+ + + + +

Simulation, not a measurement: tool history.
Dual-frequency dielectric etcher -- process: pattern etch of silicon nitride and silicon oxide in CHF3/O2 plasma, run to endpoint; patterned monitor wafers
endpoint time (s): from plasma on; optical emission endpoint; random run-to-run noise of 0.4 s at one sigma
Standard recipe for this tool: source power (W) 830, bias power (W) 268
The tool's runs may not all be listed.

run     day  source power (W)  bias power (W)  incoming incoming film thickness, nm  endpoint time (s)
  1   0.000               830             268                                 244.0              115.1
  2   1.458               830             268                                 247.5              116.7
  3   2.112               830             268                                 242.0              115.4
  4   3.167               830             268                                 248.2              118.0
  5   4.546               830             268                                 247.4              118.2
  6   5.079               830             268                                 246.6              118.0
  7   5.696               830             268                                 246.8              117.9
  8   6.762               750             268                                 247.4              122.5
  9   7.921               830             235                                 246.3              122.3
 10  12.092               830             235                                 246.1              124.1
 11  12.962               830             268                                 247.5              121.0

+ + + + +

▶ **Work task**
Each entry above is to be duplicated exactly, with nothing left out.

▶ **Written reply**
Simulation, not a measurement: tool history.
Dual-frequency dielectric etcher -- process: pattern etch of silicon nitride and silicon oxide in CHF3/O2 plasma, run to endpoint; patterned monitor wafers
endpoint time (s): from plasma on; optical emission endpoint; random run-to-run noise of 0.4 s at one sigma
Standard recipe for this tool: source power (W) 830, bias power (W) 268
The tool's runs may not all be listed.

run     day  source power (W)  bias power (W)  incoming incoming film thickness, nm  endpoint time (s)
  1   0.000               830             268                                 244.0              115.1
  2   1.458               830             268                                 247.5              116.7
  3   2.112               830             268                                 242.0              115.4
  4   3.167               830             268                                 248.2              118.0
  5   4.546               830             268                                 247.4              118.2
  6   5.079               830             268                                 246.6              118.0
  7   5.696               830             268                                 246.8              117.9
  8   6.762               750             268                                 247.4              122.5
  9   7.921               830             235                                 246.3              122.3
 10  12.092               830             235                                 246.1              124.1
 11  12.962               830             268                                 247.5              121.0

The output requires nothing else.